• Work order:
Return the entries in full, exactly as written.

• Material provided:
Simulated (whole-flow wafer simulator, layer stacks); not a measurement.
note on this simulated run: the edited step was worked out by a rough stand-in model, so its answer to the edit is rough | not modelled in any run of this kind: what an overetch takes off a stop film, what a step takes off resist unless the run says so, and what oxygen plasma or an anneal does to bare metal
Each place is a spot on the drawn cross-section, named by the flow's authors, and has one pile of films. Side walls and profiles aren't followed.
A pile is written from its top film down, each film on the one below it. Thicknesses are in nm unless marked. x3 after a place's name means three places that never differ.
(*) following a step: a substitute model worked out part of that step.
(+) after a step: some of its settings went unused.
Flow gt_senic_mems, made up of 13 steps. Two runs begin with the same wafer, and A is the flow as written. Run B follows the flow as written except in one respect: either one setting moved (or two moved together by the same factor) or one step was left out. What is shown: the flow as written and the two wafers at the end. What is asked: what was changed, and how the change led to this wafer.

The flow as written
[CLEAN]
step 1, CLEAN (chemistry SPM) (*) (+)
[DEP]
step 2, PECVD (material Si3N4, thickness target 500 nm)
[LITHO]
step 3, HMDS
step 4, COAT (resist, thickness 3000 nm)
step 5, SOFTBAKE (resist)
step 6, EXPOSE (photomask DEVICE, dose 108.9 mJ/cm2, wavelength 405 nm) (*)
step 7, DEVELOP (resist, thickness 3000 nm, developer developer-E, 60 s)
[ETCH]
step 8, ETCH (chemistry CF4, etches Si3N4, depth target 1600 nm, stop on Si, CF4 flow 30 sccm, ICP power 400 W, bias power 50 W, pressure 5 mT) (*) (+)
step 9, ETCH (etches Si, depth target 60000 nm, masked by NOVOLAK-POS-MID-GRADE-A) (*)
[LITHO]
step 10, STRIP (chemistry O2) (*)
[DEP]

• Written response:
Simulated (whole-flow wafer simulator, layer stacks); not a measurement.
note on this simulated run: the edited step was worked out by a rough stand-in model, so its answer to the edit is rough | not modelled in any run of this kind: what an overetch takes off a stop film, what a step takes off resist unless the run says so, and what oxygen plasma or an anneal does to bare metal
Each place is a spot on the drawn cross-section, named by the flow's authors, and has one pile of films. Side walls and profiles aren't followed.
A pile is written from its top film down, each film on the one below it. Thicknesses are in nm unless marked. x3 after a place's name means three places that never differ.
(*) following a step: a substitute model worked out part of that step.
(+) after a step: some of its settings went unused.
Flow gt_senic_mems, made up of 13 steps. Two runs begin with the same wafer, and A is the flow as written. Run B follows the flow as written except in one respect: either one setting moved (or two moved together by the same factor) or one step was left out. What is shown: the flow as written and the two wafers at the end. What is asked: what was changed, and how the change led to this wafer.

The flow as written
[CLEAN]
step 1, CLEAN (chemistry SPM) (*) (+)
[DEP]
step 2, PECVD (material Si3N4, thickness target 500 nm)
[LITHO]
step 3, HMDS
step 4, COAT (resist, thickness 3000 nm)
step 5, SOFTBAKE (resist)
step 6, EXPOSE (photomask DEVICE, dose 108.9 mJ/cm2, wavelength 405 nm) (*)
step 7, DEVELOP (resist, thickness 3000 nm, developer developer-E, 60 s)
[ETCH]
step 8, ETCH (chemistry CF4, etches Si3N4, depth target 1600 nm, stop on Si, CF4 flow 30 sccm, ICP power 400 W, bias power 50 W, pressure 5 mT) (*) (+)
step 9, ETCH (etches Si, depth target 60000 nm, masked by NOVOLAK-POS-MID-GRADE-A) (*)
[LITHO]
step 10, STRIP (chemistry O2) (*)
[DEP]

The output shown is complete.